Required action -
Output all entries below exactly as they are given.

Exercise data -
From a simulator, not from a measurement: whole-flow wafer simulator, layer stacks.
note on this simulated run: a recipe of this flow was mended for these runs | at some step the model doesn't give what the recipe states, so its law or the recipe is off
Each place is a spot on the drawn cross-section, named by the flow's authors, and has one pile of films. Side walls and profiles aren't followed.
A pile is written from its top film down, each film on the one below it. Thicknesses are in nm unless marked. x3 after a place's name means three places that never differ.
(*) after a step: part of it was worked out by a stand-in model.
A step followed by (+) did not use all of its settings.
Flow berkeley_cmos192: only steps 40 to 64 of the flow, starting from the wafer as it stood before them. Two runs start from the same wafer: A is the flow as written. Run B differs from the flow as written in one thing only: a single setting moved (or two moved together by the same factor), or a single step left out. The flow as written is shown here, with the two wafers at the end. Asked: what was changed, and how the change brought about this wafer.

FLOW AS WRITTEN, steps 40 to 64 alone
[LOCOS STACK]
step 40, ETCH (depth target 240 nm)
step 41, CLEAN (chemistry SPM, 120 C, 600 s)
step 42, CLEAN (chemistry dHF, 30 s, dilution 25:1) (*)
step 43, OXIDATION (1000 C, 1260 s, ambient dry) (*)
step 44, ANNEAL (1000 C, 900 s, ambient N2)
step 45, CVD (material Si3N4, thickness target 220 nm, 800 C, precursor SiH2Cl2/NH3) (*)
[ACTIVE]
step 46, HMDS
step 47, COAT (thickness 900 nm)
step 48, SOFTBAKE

Answer area -
From a simulator, not from a measurement: whole-flow wafer simulator, layer stacks.
note on this simulated run: a recipe of this flow was mended for these runs | at some step the model doesn't give what the recipe states, so its law or the recipe is off
Each place is a spot on the drawn cross-section, named by the flow's authors, and has one pile of films. Side walls and profiles aren't followed.
A pile is written from its top film down, each film on the one below it. Thicknesses are in nm unless marked. x3 after a place's name means three places that never differ.
(*) after a step: part of it was worked out by a stand-in model.
A step followed by (+) did not use all of its settings.
Flow berkeley_cmos192: only steps 40 to 64 of the flow, starting from the wafer as it stood before them. Two runs start from the same wafer: A is the flow as written. Run B differs from the flow as written in one thing only: a single setting moved (or two moved together by the same factor), or a single step left out. The flow as written is shown here, with the two wafers at the end. Asked: what was changed, and how the change brought about this wafer.

FLOW AS WRITTEN, steps 40 to 64 alone
[LOCOS STACK]
step 40, ETCH (depth target 240 nm)
step 41, CLEAN (chemistry SPM, 120 C, 600 s)
step 42, CLEAN (chemistry dHF, 30 s, dilution 25:1) (*)
step 43, OXIDATION (1000 C, 1260 s, ambient dry) (*)
step 44, ANNEAL (1000 C, 900 s, ambient N2)
step 45, CVD (material Si3N4, thickness target 220 nm, 800 C, precursor SiH2Cl2/NH3) (*)
[ACTIVE]
step 46, HMDS
step 47, COAT (thickness 900 nm)
step 48, SOFTBAKE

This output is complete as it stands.